<<<<
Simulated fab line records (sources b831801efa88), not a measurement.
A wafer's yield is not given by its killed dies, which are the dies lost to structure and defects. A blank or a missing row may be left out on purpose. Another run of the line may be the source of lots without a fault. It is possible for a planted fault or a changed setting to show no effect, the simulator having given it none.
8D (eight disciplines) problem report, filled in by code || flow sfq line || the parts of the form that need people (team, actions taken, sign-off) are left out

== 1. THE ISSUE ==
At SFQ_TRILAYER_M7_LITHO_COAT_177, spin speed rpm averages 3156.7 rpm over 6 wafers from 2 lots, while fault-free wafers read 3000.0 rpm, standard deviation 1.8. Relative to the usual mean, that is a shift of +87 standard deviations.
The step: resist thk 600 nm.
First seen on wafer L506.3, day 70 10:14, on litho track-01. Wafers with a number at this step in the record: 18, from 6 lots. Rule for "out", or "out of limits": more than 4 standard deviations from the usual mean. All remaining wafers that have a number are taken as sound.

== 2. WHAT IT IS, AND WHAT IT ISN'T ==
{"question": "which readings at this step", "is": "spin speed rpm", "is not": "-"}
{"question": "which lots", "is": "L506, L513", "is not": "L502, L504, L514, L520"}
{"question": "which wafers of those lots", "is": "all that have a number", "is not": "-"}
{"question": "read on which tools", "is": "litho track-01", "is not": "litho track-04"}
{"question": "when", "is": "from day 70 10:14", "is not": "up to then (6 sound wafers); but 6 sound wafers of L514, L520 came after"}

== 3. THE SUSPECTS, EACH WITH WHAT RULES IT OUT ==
>>>>

WORK REQUEST: Lines from the top of the data above through the line containing "A wafer's yield" must be repeated exactly. All other lines stay out.

PROBLEM SOLUTION:
Simulated fab line records (sources b831801efa88), not a measurement.
A wafer's yield is not given by its killed dies, which are the dies lost to structure and defects. A blank or a missing row may be left out on purpose. Another run of the line may be the source of lots without a fault. It is possible for a planted fault or a changed setting to show no effect, the simulator having given it none.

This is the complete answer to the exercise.